- [RECORD EXTRACTS]
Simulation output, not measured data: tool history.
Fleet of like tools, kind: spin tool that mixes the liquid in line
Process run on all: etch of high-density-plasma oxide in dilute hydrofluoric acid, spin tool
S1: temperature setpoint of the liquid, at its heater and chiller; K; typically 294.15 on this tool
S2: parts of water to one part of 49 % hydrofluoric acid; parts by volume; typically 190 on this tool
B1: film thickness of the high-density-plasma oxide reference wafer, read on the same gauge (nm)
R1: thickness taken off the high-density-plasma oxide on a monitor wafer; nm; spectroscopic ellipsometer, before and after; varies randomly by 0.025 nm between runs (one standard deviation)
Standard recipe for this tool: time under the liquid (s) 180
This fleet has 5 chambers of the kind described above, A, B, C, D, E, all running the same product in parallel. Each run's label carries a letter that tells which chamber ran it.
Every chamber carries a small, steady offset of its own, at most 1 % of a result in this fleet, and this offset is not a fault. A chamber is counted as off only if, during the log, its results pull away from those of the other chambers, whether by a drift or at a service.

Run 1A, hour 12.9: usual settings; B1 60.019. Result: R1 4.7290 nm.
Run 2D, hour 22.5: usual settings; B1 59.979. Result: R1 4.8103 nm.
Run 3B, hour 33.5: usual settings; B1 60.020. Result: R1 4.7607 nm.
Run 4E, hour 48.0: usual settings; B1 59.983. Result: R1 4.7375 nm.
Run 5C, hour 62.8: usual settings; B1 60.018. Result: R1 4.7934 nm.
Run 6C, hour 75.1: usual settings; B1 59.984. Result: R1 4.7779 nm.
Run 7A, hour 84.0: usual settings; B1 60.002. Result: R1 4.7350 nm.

- [WORK TASK]
The entries above hold the needed span. Transcribe exactly the lines from the one with "Run 1A, hour" to the one with "Run 6C, hour", both included.

- [WRITTEN ANSWER]
Run 1A, hour 12.9: usual settings; B1 60.019. Result: R1 4.7290 nm.
Run 2D, hour 22.5: usual settings; B1 59.979. Result: R1 4.8103 nm.
Run 3B, hour 33.5: usual settings; B1 60.020. Result: R1 4.7607 nm.
Run 4E, hour 48.0: usual settings; B1 59.983. Result: R1 4.7375 nm.
Run 5C, hour 62.8: usual settings; B1 60.018. Result: R1 4.7934 nm.
Run 6C, hour 75.1: usual settings; B1 59.984. Result: R1 4.7779 nm.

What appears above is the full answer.